DATASET CONTENT:
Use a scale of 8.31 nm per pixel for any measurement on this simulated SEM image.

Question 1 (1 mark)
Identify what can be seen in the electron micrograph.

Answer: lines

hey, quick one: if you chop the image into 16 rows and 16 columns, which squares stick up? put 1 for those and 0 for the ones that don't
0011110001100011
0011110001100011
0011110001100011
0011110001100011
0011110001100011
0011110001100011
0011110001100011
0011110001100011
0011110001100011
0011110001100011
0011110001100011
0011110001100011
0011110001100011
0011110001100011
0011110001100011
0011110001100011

TASK ITEM:
All lines from the records above should be copied exactly.

ANSWER SECTION:
Use a scale of 8.31 nm per pixel for any measurement on this simulated SEM image.

Question 1 (1 mark)
Identify what can be seen in the electron micrograph.

Answer: lines

hey, quick one: if you chop the image into 16 rows and 16 columns, which squares stick up? put 1 for those and 0 for the ones that don't
0011110001100011
0011110001100011
0011110001100011
0011110001100011
0011110001100011
0011110001100011
0011110001100011
0011110001100011
0011110001100011
0011110001100011
0011110001100011
0011110001100011
0011110001100011
0011110001100011
0011110001100011
0011110001100011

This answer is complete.